══ DATA

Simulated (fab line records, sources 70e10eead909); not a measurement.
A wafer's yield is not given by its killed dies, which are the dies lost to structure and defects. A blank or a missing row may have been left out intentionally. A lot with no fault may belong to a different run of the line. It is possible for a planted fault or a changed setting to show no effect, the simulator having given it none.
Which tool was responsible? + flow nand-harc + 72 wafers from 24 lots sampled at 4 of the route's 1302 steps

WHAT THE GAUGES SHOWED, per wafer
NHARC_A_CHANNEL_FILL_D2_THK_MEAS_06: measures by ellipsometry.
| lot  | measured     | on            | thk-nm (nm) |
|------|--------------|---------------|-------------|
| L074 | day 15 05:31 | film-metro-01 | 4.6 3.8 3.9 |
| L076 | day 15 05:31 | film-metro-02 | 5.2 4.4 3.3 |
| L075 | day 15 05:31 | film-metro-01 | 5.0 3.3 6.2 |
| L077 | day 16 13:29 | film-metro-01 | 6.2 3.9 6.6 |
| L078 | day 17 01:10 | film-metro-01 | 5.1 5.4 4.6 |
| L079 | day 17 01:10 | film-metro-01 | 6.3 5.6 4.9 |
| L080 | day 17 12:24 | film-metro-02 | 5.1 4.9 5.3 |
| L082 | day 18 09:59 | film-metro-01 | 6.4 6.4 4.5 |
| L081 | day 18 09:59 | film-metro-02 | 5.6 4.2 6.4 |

════

WORK ITEM → The records shown earlier should all be returned verbatim.

RESULT →
Simulated (fab line records, sources 70e10eead909); not a measurement.
A wafer's yield is not given by its killed dies, which are the dies lost to structure and defects. A blank or a missing row may have been left out intentionally. A lot with no fault may belong to a different run of the line. It is possible for a planted fault or a changed setting to show no effect, the simulator having given it none.
Which tool was responsible? + flow nand-harc + 72 wafers from 24 lots sampled at 4 of the route's 1302 steps

WHAT THE GAUGES SHOWED, per wafer
NHARC_A_CHANNEL_FILL_D2_THK_MEAS_06: measures by ellipsometry.
| lot  | measured     | on            | thk-nm (nm) |
|------|--------------|---------------|-------------|
| L074 | day 15 05:31 | film-metro-01 | 4.6 3.8 3.9 |
| L076 | day 15 05:31 | film-metro-02 | 5.2 4.4 3.3 |
| L075 | day 15 05:31 | film-metro-01 | 5.0 3.3 6.2 |
| L077 | day 16 13:29 | film-metro-01 | 6.2 3.9 6.6 |
| L078 | day 17 01:10 | film-metro-01 | 5.1 5.4 4.6 |
| L079 | day 17 01:10 | film-metro-01 | 6.3 5.6 4.9 |
| L080 | day 17 12:24 | film-metro-02 | 5.1 4.9 5.3 |
| L082 | day 18 09:59 | film-metro-01 | 6.4 6.4 4.5 |
| L081 | day 18 09:59 | film-metro-02 | 5.6 4.2 6.4 |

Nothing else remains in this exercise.